» **Records shown**:
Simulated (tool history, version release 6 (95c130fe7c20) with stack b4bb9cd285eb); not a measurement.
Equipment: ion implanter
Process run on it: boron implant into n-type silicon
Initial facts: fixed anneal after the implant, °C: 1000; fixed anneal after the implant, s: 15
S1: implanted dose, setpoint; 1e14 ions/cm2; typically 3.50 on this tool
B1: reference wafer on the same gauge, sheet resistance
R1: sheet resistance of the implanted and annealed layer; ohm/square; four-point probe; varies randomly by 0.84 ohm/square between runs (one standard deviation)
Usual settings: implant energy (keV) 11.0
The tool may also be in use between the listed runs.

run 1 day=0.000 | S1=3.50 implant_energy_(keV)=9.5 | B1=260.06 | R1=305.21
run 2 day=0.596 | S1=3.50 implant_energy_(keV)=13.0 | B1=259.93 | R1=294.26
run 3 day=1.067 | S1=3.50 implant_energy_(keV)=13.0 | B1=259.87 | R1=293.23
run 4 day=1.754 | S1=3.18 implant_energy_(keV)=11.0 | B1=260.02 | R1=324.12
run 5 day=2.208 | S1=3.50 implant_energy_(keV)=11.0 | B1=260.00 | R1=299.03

» **Work request**:
Write out every line of the data again, exactly as it reads.

» **Task answer**:
Simulated (tool history, version release 6 (95c130fe7c20) with stack b4bb9cd285eb); not a measurement.
Equipment: ion implanter
Process run on it: boron implant into n-type silicon
Initial facts: fixed anneal after the implant, °C: 1000; fixed anneal after the implant, s: 15
S1: implanted dose, setpoint; 1e14 ions/cm2; typically 3.50 on this tool
B1: reference wafer on the same gauge, sheet resistance
R1: sheet resistance of the implanted and annealed layer; ohm/square; four-point probe; varies randomly by 0.84 ohm/square between runs (one standard deviation)
Usual settings: implant energy (keV) 11.0
The tool may also be in use between the listed runs.

run 1 day=0.000 | S1=3.50 implant_energy_(keV)=9.5 | B1=260.06 | R1=305.21
run 2 day=0.596 | S1=3.50 implant_energy_(keV)=13.0 | B1=259.93 | R1=294.26
run 3 day=1.067 | S1=3.50 implant_energy_(keV)=13.0 | B1=259.87 | R1=293.23
run 4 day=1.754 | S1=3.18 implant_energy_(keV)=11.0 | B1=260.02 | R1=324.12
run 5 day=2.208 | S1=3.50 implant_energy_(keV)=11.0 | B1=260.00 | R1=299.03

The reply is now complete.